*** Opening Record extracts ***
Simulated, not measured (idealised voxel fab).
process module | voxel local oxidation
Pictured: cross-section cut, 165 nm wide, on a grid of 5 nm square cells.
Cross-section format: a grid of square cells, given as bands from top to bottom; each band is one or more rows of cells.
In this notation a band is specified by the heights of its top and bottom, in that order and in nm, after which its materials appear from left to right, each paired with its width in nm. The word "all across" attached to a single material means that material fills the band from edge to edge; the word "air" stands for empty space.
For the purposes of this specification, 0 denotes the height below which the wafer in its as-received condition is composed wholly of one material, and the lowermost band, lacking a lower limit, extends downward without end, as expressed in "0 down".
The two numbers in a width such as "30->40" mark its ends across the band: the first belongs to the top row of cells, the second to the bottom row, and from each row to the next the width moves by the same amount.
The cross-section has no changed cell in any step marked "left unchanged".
*** Closing Record extracts ***

Exercise —
Go to the line in the material above that contains "For the purposes" and copy exactly from there through the line that contains "The two numbers", stopping after it.

Your response —
For the purposes of this specification, 0 denotes the height below which the wafer in its as-received condition is composed wholly of one material, and the lowermost band, lacking a lower limit, extends downward without end, as expressed in "0 down".
The two numbers in a width such as "30->40" mark its ends across the band: the first belongs to the top row of cells, the second to the bottom row, and from each row to the next the width moves by the same amount.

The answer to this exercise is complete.